### Activity
Search the listing below for the line containing "17. DIRECTIONAL_ETCH |". From there through the line containing "So this is the", transcribe every line exactly, both ends included.

### Information shown
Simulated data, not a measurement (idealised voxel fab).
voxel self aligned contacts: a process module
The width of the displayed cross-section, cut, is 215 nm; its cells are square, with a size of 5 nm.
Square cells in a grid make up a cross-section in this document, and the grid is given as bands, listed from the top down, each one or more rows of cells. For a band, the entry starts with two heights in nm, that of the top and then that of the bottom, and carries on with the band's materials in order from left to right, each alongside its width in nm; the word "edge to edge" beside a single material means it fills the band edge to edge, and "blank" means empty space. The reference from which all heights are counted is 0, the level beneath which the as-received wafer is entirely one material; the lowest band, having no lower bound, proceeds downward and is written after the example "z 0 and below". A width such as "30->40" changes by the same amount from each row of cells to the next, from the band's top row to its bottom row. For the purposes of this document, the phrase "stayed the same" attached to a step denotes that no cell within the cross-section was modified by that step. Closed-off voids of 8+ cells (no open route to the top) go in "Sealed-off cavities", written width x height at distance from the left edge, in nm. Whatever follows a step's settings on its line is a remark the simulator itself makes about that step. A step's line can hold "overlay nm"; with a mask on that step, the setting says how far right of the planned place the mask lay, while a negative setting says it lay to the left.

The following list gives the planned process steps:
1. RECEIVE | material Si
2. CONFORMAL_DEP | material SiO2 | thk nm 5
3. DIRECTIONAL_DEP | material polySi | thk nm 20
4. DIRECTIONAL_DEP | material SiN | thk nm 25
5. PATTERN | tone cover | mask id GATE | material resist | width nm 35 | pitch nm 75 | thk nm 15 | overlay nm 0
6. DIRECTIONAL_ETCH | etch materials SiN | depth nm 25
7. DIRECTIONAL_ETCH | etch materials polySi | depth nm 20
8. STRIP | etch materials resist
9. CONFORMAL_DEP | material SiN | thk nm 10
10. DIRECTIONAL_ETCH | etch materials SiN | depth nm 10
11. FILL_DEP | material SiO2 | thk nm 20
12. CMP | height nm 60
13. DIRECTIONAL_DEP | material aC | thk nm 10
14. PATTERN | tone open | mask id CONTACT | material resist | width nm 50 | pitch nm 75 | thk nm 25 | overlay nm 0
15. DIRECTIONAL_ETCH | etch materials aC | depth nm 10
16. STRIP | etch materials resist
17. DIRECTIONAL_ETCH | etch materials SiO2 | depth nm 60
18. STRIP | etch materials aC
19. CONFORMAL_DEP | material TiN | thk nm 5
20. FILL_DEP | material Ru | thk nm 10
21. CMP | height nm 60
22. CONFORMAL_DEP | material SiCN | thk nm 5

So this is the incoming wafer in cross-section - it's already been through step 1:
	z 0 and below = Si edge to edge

### Exercise result
17. DIRECTIONAL_ETCH | etch materials SiO2 | depth nm 60
18. STRIP | etch materials aC
19. CONFORMAL_DEP | material TiN | thk nm 5
20. FILL_DEP | material Ru | thk nm 10
21. CMP | height nm 60
22. CONFORMAL_DEP | material SiCN | thk nm 5

So this is the incoming wafer in cross-section - it's already been through step 1:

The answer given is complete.